* [Input data]
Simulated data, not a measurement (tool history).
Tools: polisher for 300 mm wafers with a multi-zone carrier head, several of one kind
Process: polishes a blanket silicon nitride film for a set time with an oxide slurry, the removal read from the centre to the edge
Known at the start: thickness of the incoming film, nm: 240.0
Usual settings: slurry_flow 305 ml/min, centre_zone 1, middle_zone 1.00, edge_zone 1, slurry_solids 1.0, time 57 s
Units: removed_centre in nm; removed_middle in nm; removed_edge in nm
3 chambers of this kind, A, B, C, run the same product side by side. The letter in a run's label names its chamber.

* [Assigned task] Give back each record, exactly as it reads.

* [Answer section]
Simulated data, not a measurement (tool history).
Tools: polisher for 300 mm wafers with a multi-zone carrier head, several of one kind
Process: polishes a blanket silicon nitride film for a set time with an oxide slurry, the removal read from the centre to the edge
Known at the start: thickness of the incoming film, nm: 240.0
Usual settings: slurry_flow 305 ml/min, centre_zone 1, middle_zone 1.00, edge_zone 1, slurry_solids 1.0, time 57 s
Units: removed_centre in nm; removed_middle in nm; removed_edge in nm
3 chambers of this kind, A, B, C, run the same product side by side. The letter in a run's label names its chamber.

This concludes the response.